# WORK TASK
From the first line to the last, print the data exactly.

□ □ □ □

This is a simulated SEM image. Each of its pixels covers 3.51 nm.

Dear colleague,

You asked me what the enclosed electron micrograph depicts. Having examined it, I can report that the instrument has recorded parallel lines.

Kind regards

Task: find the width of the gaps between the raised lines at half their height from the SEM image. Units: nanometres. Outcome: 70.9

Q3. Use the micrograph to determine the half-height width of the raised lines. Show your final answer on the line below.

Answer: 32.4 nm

□ □ □ □

# WRITTEN SOLUTION
This is a simulated SEM image. Each of its pixels covers 3.51 nm.

Dear colleague,

You asked me what the enclosed electron micrograph depicts. Having examined it, I can report that the instrument has recorded parallel lines.

Kind regards

Task: find the width of the gaps between the raised lines at half their height from the SEM image. Units: nanometres. Outcome: 70.9

Q3. Use the micrograph to determine the half-height width of the raised lines. Show your final answer on the line below.

Answer: 32.4 nm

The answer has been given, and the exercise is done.